#### Source material:
□ □ □ □

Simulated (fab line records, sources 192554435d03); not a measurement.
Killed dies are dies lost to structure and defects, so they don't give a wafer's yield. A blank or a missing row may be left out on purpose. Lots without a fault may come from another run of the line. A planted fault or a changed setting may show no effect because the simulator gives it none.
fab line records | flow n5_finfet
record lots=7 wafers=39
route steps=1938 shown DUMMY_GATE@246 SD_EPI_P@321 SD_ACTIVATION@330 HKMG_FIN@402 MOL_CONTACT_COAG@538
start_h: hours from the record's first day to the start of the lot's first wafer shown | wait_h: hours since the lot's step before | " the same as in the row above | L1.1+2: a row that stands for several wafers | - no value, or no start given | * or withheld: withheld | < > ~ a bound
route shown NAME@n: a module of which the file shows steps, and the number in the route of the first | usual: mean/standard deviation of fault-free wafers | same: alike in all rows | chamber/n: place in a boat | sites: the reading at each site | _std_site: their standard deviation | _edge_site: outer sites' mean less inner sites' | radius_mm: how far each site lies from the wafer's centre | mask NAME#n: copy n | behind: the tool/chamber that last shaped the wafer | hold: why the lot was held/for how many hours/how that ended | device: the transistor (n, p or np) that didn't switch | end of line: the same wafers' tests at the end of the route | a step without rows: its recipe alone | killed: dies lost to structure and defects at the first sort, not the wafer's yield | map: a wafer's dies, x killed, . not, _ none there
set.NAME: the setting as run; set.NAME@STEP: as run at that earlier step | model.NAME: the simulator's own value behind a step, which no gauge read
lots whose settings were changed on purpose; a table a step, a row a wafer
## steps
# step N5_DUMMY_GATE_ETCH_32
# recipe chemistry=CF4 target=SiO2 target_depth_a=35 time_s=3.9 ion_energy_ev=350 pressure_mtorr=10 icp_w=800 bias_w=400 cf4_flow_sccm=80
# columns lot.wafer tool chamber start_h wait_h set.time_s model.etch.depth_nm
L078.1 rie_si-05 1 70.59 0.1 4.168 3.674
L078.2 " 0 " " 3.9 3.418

□ □ □ □

#### Work item:
From the first line of the records through the line with "# step N5_DUMMY_GATE_ETCH_32", retype everything word for word, including both ends.

#### Written solution:
Simulated (fab line records, sources 192554435d03); not a measurement.
Killed dies are dies lost to structure and defects, so they don't give a wafer's yield. A blank or a missing row may be left out on purpose. Lots without a fault may come from another run of the line. A planted fault or a changed setting may show no effect because the simulator gives it none.
fab line records | flow n5_finfet
record lots=7 wafers=39
route steps=1938 shown DUMMY_GATE@246 SD_EPI_P@321 SD_ACTIVATION@330 HKMG_FIN@402 MOL_CONTACT_COAG@538
start_h: hours from the record's first day to the start of the lot's first wafer shown | wait_h: hours since the lot's step before | " the same as in the row above | L1.1+2: a row that stands for several wafers | - no value, or no start given | * or withheld: withheld | < > ~ a bound
route shown NAME@n: a module of which the file shows steps, and the number in the route of the first | usual: mean/standard deviation of fault-free wafers | same: alike in all rows | chamber/n: place in a boat | sites: the reading at each site | _std_site: their standard deviation | _edge_site: outer sites' mean less inner sites' | radius_mm: how far each site lies from the wafer's centre | mask NAME#n: copy n | behind: the tool/chamber that last shaped the wafer | hold: why the lot was held/for how many hours/how that ended | device: the transistor (n, p or np) that didn't switch | end of line: the same wafers' tests at the end of the route | a step without rows: its recipe alone | killed: dies lost to structure and defects at the first sort, not the wafer's yield | map: a wafer's dies, x killed, . not, _ none there
set.NAME: the setting as run; set.NAME@STEP: as run at that earlier step | model.NAME: the simulator's own value behind a step, which no gauge read
lots whose settings were changed on purpose; a table a step, a row a wafer
## steps
# step N5_DUMMY_GATE_ETCH_32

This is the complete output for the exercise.